• [Assigned task]
How do the records below read from their first line through the line containing "Rule: a lot"? Write those lines out exactly.

• [Given data]
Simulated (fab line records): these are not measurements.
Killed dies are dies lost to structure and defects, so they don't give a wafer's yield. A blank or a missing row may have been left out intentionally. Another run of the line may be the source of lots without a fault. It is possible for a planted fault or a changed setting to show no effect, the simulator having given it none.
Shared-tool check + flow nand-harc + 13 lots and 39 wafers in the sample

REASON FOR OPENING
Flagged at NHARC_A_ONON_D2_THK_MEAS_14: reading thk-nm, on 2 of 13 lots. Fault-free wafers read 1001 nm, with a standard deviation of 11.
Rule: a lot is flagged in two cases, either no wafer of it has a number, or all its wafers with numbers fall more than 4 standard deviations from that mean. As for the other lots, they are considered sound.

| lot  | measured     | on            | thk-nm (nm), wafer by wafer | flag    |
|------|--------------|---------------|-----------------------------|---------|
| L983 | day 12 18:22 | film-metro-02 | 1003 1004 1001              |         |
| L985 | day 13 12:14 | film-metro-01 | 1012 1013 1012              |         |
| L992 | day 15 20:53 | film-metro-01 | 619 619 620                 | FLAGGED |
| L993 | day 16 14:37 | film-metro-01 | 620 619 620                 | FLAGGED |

• [Task solution]
Simulated (fab line records): these are not measurements.
Killed dies are dies lost to structure and defects, so they don't give a wafer's yield. A blank or a missing row may have been left out intentionally. Another run of the line may be the source of lots without a fault. It is possible for a planted fault or a changed setting to show no effect, the simulator having given it none.
Shared-tool check + flow nand-harc + 13 lots and 39 wafers in the sample

REASON FOR OPENING
Flagged at NHARC_A_ONON_D2_THK_MEAS_14: reading thk-nm, on 2 of 13 lots. Fault-free wafers read 1001 nm, with a standard deviation of 11.
Rule: a lot is flagged in two cases, either no wafer of it has a number, or all its wafers with numbers fall more than 4 standard deviations from that mean. As for the other lots, they are considered sound.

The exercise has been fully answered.